:: Given entries ::
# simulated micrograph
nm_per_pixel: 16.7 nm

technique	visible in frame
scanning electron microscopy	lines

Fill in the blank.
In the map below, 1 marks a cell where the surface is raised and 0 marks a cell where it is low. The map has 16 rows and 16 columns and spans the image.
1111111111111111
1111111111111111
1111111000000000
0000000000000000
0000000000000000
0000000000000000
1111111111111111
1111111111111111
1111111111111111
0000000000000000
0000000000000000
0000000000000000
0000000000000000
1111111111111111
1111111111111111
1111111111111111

:: Requirement ::
Word for word, the whole listing should be given again.

:: Task result ::
# simulated micrograph
nm_per_pixel: 16.7 nm

technique	visible in frame
scanning electron microscopy	lines

Fill in the blank.
In the map below, 1 marks a cell where the surface is raised and 0 marks a cell where it is low. The map has 16 rows and 16 columns and spans the image.
1111111111111111
1111111111111111
1111111000000000
0000000000000000
0000000000000000
0000000000000000
1111111111111111
1111111111111111
1111111111111111
0000000000000000
0000000000000000
0000000000000000
0000000000000000
1111111111111111
1111111111111111
1111111111111111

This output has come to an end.